-----

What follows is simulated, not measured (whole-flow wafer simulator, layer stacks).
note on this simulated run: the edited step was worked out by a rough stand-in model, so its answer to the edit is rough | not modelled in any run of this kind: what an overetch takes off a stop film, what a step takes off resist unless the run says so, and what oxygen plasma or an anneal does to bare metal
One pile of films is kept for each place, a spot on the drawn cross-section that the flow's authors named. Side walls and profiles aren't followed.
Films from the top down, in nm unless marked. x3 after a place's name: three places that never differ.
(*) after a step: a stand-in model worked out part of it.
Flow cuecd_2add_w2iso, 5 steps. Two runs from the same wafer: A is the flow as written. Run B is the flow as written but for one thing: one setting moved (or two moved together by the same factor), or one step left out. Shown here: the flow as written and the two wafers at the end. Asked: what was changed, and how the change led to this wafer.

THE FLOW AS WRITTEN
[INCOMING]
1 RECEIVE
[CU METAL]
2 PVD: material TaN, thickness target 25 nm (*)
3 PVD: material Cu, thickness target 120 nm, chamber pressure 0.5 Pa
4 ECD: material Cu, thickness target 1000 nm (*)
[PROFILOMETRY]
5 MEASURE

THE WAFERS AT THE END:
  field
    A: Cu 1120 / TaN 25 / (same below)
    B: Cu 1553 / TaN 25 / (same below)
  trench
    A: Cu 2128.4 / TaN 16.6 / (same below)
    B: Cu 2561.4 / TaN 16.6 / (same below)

-----

Task item - Exactly as written, reproduce the whole listing.

Written answer -
What follows is simulated, not measured (whole-flow wafer simulator, layer stacks).
note on this simulated run: the edited step was worked out by a rough stand-in model, so its answer to the edit is rough | not modelled in any run of this kind: what an overetch takes off a stop film, what a step takes off resist unless the run says so, and what oxygen plasma or an anneal does to bare metal
One pile of films is kept for each place, a spot on the drawn cross-section that the flow's authors named. Side walls and profiles aren't followed.
Films from the top down, in nm unless marked. x3 after a place's name: three places that never differ.
(*) after a step: a stand-in model worked out part of it.
Flow cuecd_2add_w2iso, 5 steps. Two runs from the same wafer: A is the flow as written. Run B is the flow as written but for one thing: one setting moved (or two moved together by the same factor), or one step left out. Shown here: the flow as written and the two wafers at the end. Asked: what was changed, and how the change led to this wafer.

THE FLOW AS WRITTEN
[INCOMING]
1 RECEIVE
[CU METAL]
2 PVD: material TaN, thickness target 25 nm (*)
3 PVD: material Cu, thickness target 120 nm, chamber pressure 0.5 Pa
4 ECD: material Cu, thickness target 1000 nm (*)
[PROFILOMETRY]
5 MEASURE

THE WAFERS AT THE END:
  field
    A: Cu 1120 / TaN 25 / (same below)
    B: Cu 1553 / TaN 25 / (same below)
  trench
    A: Cu 2128.4 / TaN 16.6 / (same below)
    B: Cu 2561.4 / TaN 16.6 / (same below)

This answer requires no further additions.